— DATA —
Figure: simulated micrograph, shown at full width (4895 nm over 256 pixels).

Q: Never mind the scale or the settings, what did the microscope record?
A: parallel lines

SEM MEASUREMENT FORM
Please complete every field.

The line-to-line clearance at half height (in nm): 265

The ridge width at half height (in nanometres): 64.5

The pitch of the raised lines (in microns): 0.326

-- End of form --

— BRIEF —
Transcribe the material above in full, keeping every word.

— YOUR SOLUTION —
Figure: simulated micrograph, shown at full width (4895 nm over 256 pixels).

Q: Never mind the scale or the settings, what did the microscope record?
A: parallel lines

SEM MEASUREMENT FORM
Please complete every field.

The line-to-line clearance at half height (in nm): 265

The ridge width at half height (in nanometres): 64.5

The pitch of the raised lines (in microns): 0.326

-- End of form --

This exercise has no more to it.